▸ **WORK ORDER**:
What are the lines of the listing below, word for word, from the first down to the one that contains "Shared process: pattern"?

▸ **EXTRACTED ENTRIES**:
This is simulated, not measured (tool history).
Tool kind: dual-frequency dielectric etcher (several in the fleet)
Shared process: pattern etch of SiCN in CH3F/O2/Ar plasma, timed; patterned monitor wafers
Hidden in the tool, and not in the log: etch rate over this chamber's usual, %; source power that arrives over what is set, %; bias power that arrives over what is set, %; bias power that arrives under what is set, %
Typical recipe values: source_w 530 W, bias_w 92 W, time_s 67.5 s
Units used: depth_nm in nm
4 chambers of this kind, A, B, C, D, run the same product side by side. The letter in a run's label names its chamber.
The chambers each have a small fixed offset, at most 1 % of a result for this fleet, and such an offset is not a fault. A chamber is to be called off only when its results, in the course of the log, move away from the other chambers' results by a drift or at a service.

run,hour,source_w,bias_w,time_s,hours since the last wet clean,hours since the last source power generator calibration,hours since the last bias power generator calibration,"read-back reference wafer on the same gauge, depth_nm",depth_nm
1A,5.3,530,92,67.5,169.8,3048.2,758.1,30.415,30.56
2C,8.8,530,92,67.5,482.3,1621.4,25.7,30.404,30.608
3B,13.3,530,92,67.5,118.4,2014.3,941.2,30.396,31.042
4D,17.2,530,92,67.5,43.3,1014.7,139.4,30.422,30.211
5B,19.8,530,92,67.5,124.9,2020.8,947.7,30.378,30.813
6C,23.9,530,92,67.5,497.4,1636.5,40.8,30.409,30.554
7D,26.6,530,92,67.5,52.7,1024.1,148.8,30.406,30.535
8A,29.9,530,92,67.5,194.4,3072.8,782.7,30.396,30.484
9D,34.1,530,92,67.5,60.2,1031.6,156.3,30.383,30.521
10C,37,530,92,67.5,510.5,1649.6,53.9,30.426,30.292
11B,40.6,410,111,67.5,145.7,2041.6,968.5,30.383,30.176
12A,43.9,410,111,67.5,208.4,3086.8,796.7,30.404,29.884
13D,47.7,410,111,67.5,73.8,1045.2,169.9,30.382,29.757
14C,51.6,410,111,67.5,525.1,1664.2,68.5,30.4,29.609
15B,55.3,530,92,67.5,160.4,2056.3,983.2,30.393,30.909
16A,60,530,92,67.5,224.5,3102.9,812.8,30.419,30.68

▸ **SOLUTION**:
This is simulated, not measured (tool history).
Tool kind: dual-frequency dielectric etcher (several in the fleet)
Shared process: pattern etch of SiCN in CH3F/O2/Ar plasma, timed; patterned monitor wafers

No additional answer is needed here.